───── MATERIAL PROVIDED ─────
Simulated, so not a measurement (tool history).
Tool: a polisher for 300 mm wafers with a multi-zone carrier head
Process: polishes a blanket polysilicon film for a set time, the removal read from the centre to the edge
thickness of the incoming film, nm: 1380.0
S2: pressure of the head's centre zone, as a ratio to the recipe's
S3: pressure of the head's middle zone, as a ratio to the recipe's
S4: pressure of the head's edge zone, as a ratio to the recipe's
─────

Output the entire listing above without leaving out or altering anything.

● EXPECTED ANSWER:
Simulated, so not a measurement (tool history).
Tool: a polisher for 300 mm wafers with a multi-zone carrier head
Process: polishes a blanket polysilicon film for a set time, the removal read from the centre to the edge
thickness of the incoming film, nm: 1380.0
S2: pressure of the head's centre zone, as a ratio to the recipe's
S3: pressure of the head's middle zone, as a ratio to the recipe's
S4: pressure of the head's edge zone, as a ratio to the recipe's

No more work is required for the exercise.